▸ Work task
Reproduce the first line of the material below and each line after it, exactly, through the line containing "(+) after a", and give nothing more.

※ ※ ※

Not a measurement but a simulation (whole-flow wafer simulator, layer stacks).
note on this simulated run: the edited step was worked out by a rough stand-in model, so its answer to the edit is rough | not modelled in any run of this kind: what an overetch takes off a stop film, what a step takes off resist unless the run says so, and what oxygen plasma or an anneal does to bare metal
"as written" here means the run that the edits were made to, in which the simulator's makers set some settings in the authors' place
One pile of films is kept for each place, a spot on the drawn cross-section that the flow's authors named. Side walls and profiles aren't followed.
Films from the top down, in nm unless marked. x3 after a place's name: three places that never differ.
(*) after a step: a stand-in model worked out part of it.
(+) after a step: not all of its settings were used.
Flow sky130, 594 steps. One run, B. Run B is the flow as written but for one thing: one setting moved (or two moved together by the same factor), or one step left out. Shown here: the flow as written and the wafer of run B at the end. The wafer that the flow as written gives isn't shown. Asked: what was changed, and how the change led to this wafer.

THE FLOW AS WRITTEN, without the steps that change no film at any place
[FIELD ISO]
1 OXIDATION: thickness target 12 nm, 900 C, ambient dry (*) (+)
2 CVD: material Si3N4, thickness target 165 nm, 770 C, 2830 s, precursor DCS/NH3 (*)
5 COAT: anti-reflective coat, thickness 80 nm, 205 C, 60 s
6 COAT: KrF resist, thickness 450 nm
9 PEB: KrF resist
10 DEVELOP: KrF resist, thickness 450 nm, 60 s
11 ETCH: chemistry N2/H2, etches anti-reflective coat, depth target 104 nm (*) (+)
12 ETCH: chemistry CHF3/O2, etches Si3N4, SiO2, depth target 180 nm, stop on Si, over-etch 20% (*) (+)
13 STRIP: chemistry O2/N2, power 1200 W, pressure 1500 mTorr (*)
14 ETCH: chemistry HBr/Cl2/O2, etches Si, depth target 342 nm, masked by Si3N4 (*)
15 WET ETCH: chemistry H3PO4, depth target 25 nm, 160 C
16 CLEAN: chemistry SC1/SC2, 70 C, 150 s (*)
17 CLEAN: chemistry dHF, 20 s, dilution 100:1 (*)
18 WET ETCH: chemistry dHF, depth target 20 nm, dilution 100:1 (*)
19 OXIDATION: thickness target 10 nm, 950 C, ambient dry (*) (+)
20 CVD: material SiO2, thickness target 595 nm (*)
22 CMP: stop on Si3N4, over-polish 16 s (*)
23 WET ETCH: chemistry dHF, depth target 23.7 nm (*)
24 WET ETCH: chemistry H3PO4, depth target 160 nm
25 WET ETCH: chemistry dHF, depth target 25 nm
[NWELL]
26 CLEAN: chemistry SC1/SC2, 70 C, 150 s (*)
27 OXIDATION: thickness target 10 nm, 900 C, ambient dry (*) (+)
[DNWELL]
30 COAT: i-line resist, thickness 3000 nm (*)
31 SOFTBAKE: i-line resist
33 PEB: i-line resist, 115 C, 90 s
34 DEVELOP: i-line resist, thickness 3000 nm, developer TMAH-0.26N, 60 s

※ ※ ※

▸ Your solution
Not a measurement but a simulation (whole-flow wafer simulator, layer stacks).
note on this simulated run: the edited step was worked out by a rough stand-in model, so its answer to the edit is rough | not modelled in any run of this kind: what an overetch takes off a stop film, what a step takes off resist unless the run says so, and what oxygen plasma or an anneal does to bare metal
"as written" here means the run that the edits were made to, in which the simulator's makers set some settings in the authors' place
One pile of films is kept for each place, a spot on the drawn cross-section that the flow's authors named. Side walls and profiles aren't followed.
Films from the top down, in nm unless marked. x3 after a place's name: three places that never differ.
(*) after a step: a stand-in model worked out part of it.
(+) after a step: not all of its settings were used.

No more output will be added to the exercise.